SUPPLIED MATERIAL:
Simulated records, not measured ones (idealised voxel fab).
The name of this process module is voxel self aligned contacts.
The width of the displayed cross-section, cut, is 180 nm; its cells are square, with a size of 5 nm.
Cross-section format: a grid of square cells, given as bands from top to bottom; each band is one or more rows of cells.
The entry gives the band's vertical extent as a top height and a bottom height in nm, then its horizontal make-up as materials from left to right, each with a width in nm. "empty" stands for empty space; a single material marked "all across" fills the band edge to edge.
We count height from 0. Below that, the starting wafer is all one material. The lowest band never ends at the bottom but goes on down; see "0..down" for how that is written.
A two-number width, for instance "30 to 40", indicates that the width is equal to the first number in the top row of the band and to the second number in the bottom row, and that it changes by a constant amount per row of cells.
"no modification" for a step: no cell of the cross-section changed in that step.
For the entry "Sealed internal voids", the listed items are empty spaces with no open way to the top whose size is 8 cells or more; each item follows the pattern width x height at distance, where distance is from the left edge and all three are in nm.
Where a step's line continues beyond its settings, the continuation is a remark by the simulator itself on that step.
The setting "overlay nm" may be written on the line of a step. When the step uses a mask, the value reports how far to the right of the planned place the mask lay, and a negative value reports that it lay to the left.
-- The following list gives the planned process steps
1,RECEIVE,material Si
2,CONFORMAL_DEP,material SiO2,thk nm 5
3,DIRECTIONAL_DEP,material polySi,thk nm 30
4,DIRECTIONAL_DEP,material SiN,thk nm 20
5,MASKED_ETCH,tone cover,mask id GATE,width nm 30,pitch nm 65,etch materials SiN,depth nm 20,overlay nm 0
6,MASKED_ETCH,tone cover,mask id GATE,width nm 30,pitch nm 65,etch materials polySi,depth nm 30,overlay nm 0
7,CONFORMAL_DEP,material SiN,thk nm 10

ASSIGNMENT:
Write out the whole listing exactly.

WORKED SOLUTION:
Simulated records, not measured ones (idealised voxel fab).
The name of this process module is voxel self aligned contacts.
The width of the displayed cross-section, cut, is 180 nm; its cells are square, with a size of 5 nm.
Cross-section format: a grid of square cells, given as bands from top to bottom; each band is one or more rows of cells.
The entry gives the band's vertical extent as a top height and a bottom height in nm, then its horizontal make-up as materials from left to right, each with a width in nm. "empty" stands for empty space; a single material marked "all across" fills the band edge to edge.
We count height from 0. Below that, the starting wafer is all one material. The lowest band never ends at the bottom but goes on down; see "0..down" for how that is written.
A two-number width, for instance "30 to 40", indicates that the width is equal to the first number in the top row of the band and to the second number in the bottom row, and that it changes by a constant amount per row of cells.
"no modification" for a step: no cell of the cross-section changed in that step.
For the entry "Sealed internal voids", the listed items are empty spaces with no open way to the top whose size is 8 cells or more; each item follows the pattern width x height at distance, where distance is from the left edge and all three are in nm.
Where a step's line continues beyond its settings, the continuation is a remark by the simulator itself on that step.
The setting "overlay nm" may be written on the line of a step. When the step uses a mask, the value reports how far to the right of the planned place the mask lay, and a negative value reports that it lay to the left.
-- The following list gives the planned process steps
1,RECEIVE,material Si
2,CONFORMAL_DEP,material SiO2,thk nm 5
3,DIRECTIONAL_DEP,material polySi,thk nm 30
4,DIRECTIONAL_DEP,material SiN,thk nm 20
5,MASKED_ETCH,tone cover,mask id GATE,width nm 30,pitch nm 65,etch materials SiN,depth nm 20,overlay nm 0
6,MASKED_ETCH,tone cover,mask id GATE,width nm 30,pitch nm 65,etch materials polySi,depth nm 30,overlay nm 0
7,CONFORMAL_DEP,material SiN,thk nm 10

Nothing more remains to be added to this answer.